▶ Data shown
-------

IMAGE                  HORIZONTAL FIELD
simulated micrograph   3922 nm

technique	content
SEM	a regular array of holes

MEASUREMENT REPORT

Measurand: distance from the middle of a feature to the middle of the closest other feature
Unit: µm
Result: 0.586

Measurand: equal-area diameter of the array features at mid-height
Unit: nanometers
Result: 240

-------

▶ Work instruction
Only the lines above, from the first through the one holding "Result: 0.586", are to be output, and they must be copied exactly.

▶ Problem solution
IMAGE                  HORIZONTAL FIELD
simulated micrograph   3922 nm

technique	content
SEM	a regular array of holes

MEASUREMENT REPORT

Measurand: distance from the middle of a feature to the middle of the closest other feature
Unit: µm
Result: 0.586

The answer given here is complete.